Start of Block

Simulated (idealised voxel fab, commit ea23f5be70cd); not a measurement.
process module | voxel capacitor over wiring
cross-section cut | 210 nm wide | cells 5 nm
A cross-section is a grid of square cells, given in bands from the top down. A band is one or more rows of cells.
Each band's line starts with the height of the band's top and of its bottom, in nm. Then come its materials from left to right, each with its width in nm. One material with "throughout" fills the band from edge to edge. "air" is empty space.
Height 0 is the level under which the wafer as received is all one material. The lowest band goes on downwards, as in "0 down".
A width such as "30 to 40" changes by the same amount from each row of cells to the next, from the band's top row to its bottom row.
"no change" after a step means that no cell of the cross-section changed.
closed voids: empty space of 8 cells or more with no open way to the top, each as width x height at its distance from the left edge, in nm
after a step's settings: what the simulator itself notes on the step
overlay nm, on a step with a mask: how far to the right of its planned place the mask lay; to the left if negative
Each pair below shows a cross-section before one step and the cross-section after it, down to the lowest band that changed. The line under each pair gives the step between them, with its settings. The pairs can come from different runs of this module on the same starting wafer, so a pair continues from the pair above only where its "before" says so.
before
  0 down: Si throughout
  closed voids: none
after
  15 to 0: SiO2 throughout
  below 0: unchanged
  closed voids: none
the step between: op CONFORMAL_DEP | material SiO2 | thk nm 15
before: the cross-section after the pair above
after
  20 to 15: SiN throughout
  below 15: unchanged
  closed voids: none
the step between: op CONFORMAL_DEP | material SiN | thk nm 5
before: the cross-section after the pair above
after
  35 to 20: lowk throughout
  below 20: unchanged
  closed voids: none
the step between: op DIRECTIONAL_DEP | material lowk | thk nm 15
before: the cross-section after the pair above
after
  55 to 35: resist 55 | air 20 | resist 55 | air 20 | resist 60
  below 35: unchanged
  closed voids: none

End of Block

#### [Activity]
All that belongs in your answer is the stretch of entries above from the line with "below 20: unchanged" through the line with "below 35: unchanged", printed exactly.

#### [Problem solution]
  below 20: unchanged
  closed voids: none
the step between: op DIRECTIONAL_DEP | material lowk | thk nm 15
before: the cross-section after the pair above
after
  55 to 35: resist 55 | air 20 | resist 55 | air 20 | resist 60
  below 35: unchanged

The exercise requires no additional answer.